Exercise » The answer should consist of every line of the material, repeated verbatim.

--------------------------------

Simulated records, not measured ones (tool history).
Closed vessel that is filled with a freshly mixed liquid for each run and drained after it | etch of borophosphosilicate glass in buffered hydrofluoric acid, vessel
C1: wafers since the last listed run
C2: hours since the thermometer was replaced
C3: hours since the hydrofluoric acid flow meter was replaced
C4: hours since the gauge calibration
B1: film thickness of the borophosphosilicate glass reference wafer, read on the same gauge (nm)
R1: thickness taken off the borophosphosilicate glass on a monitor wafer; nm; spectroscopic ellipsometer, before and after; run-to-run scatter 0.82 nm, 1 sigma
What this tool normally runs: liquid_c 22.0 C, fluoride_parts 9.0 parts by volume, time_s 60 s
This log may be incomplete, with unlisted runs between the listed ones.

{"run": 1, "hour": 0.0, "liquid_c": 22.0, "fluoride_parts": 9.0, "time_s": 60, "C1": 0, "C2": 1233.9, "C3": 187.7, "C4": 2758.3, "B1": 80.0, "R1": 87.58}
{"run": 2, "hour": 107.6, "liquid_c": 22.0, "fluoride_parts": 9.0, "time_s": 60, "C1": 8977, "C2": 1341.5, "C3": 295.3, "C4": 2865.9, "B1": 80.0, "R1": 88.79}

--------------------------------

Exercise output »
Simulated records, not measured ones (tool history).
Closed vessel that is filled with a freshly mixed liquid for each run and drained after it | etch of borophosphosilicate glass in buffered hydrofluoric acid, vessel
C1: wafers since the last listed run
C2: hours since the thermometer was replaced
C3: hours since the hydrofluoric acid flow meter was replaced
C4: hours since the gauge calibration
B1: film thickness of the borophosphosilicate glass reference wafer, read on the same gauge (nm)
R1: thickness taken off the borophosphosilicate glass on a monitor wafer; nm; spectroscopic ellipsometer, before and after; run-to-run scatter 0.82 nm, 1 sigma
What this tool normally runs: liquid_c 22.0 C, fluoride_parts 9.0 parts by volume, time_s 60 s
This log may be incomplete, with unlisted runs between the listed ones.

{"run": 1, "hour": 0.0, "liquid_c": 22.0, "fluoride_parts": 9.0, "time_s": 60, "C1": 0, "C2": 1233.9, "C3": 187.7, "C4": 2758.3, "B1": 80.0, "R1": 87.58}
{"run": 2, "hour": 107.6, "liquid_c": 22.0, "fluoride_parts": 9.0, "time_s": 60, "C1": 8977, "C2": 1341.5, "C3": 295.3, "C4": 2865.9, "B1": 80.0, "R1": 88.79}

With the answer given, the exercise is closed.